§ Exercise: Write the records out once more, so that nothing differs from the original.

'''

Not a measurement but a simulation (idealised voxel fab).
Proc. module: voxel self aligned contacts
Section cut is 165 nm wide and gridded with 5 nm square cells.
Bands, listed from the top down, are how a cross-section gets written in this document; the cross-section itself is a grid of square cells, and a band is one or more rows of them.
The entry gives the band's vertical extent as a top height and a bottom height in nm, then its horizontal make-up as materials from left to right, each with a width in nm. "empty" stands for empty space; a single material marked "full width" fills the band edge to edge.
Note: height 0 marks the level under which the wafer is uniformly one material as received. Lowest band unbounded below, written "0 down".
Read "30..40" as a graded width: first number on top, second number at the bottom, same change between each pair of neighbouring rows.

'''

§ Problem solution:
Not a measurement but a simulation (idealised voxel fab).
Proc. module: voxel self aligned contacts
Section cut is 165 nm wide and gridded with 5 nm square cells.
Bands, listed from the top down, are how a cross-section gets written in this document; the cross-section itself is a grid of square cells, and a band is one or more rows of them.
The entry gives the band's vertical extent as a top height and a bottom height in nm, then its horizontal make-up as materials from left to right, each with a width in nm. "empty" stands for empty space; a single material marked "full width" fills the band edge to edge.
Note: height 0 marks the level under which the wafer is uniformly one material as received. Lowest band unbounded below, written "0 down".
Read "30..40" as a graded width: first number on top, second number at the bottom, same change between each pair of neighbouring rows.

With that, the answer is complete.